■ WORK ORDER ■
Starting at the first line of the data below, write out each line exactly until you reach the line containing "FYI the section", and include that line too.

■ PROVIDED INFORMATION ■
════════

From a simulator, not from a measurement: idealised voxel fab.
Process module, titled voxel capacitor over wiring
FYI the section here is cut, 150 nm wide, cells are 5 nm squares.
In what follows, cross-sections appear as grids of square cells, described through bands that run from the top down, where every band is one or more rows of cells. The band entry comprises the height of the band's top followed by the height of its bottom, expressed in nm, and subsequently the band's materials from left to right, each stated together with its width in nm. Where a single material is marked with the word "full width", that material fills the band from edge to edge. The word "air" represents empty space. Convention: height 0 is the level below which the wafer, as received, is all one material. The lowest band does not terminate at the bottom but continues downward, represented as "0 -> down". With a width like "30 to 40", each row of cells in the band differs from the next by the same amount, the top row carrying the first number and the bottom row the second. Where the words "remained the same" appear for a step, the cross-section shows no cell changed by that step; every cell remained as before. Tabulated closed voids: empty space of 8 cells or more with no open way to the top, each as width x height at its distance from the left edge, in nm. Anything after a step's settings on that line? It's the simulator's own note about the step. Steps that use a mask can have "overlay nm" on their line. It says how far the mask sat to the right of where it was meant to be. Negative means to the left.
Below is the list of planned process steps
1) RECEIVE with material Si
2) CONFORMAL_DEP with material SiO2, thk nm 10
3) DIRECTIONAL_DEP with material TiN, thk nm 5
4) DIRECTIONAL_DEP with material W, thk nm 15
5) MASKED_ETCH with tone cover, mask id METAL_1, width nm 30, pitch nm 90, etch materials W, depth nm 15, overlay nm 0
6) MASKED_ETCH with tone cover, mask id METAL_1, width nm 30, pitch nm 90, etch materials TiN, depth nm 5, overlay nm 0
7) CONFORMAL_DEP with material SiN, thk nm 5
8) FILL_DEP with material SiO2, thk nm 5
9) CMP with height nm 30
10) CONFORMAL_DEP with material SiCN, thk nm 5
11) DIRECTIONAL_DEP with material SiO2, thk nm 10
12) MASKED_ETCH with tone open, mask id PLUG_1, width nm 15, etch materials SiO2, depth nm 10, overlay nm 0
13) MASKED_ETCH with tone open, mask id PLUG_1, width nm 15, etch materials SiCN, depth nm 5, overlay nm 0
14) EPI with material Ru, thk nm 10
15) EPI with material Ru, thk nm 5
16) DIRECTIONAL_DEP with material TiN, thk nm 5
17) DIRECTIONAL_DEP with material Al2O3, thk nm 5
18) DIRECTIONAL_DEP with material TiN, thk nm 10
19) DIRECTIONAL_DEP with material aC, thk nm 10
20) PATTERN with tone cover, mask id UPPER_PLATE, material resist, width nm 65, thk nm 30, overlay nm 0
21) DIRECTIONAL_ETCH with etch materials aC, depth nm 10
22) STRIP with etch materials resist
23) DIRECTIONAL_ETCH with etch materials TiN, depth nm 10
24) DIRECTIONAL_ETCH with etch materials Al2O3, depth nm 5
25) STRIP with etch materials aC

════════

■ RESPONSE AREA ■
From a simulator, not from a measurement: idealised voxel fab.
Process module, titled voxel capacitor over wiring
FYI the section here is cut, 150 nm wide, cells are 5 nm squares.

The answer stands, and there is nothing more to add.